═════ Supplied records ═════
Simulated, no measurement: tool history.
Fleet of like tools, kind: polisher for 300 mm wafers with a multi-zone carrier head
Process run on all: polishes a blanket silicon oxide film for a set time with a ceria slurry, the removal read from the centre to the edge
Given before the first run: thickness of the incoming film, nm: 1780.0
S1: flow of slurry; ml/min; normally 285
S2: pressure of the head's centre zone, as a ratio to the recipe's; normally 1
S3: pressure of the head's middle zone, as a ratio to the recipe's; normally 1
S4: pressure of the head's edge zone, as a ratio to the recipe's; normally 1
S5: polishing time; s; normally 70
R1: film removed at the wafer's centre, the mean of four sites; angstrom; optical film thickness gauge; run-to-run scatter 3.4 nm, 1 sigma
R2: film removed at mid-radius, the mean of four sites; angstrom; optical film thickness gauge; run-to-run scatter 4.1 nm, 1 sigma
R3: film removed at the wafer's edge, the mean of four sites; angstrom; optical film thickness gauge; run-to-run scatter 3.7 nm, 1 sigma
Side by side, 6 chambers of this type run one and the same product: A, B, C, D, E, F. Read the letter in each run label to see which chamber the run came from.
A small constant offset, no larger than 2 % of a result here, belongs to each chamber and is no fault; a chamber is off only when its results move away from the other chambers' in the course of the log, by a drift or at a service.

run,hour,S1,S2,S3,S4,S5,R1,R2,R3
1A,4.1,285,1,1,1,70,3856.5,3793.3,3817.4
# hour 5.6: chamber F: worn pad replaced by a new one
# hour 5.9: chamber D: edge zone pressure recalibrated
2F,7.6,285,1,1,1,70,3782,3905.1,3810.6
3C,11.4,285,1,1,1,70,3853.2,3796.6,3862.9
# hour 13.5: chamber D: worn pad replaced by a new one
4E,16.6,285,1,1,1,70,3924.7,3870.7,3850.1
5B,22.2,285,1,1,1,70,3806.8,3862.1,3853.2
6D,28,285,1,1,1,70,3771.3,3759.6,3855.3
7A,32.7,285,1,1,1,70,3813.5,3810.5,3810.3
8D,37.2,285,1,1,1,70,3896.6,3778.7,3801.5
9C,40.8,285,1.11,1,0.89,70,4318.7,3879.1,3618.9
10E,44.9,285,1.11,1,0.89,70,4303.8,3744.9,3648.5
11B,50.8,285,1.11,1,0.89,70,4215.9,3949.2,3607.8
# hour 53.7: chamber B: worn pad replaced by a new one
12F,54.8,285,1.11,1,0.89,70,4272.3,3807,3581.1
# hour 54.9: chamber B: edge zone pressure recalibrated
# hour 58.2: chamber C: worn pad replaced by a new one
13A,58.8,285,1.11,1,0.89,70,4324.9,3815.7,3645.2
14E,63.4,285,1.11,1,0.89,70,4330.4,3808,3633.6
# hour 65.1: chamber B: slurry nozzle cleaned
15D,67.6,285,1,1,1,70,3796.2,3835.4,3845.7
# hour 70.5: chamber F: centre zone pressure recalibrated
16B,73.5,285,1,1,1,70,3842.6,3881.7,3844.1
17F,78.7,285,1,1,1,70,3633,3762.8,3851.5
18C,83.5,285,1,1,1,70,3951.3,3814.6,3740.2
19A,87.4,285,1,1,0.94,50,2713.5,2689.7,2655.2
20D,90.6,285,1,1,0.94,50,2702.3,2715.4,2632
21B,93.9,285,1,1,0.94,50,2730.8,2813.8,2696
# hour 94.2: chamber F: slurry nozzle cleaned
═════

» **Work task**
Give back, unchanged, the run of lines in the listing above that begins at the line containing "6D,28,285,1,1,1,70,3771.3,3759.6,3855.3" and ends at the line containing "# hour 54.9: chamber", both included.

» **Task solution**
6D,28,285,1,1,1,70,3771.3,3759.6,3855.3
7A,32.7,285,1,1,1,70,3813.5,3810.5,3810.3
8D,37.2,285,1,1,1,70,3896.6,3778.7,3801.5
9C,40.8,285,1.11,1,0.89,70,4318.7,3879.1,3618.9
10E,44.9,285,1.11,1,0.89,70,4303.8,3744.9,3648.5
11B,50.8,285,1.11,1,0.89,70,4215.9,3949.2,3607.8
# hour 53.7: chamber B: worn pad replaced by a new one
12F,54.8,285,1.11,1,0.89,70,4272.3,3807,3581.1
# hour 54.9: chamber B: edge zone pressure recalibrated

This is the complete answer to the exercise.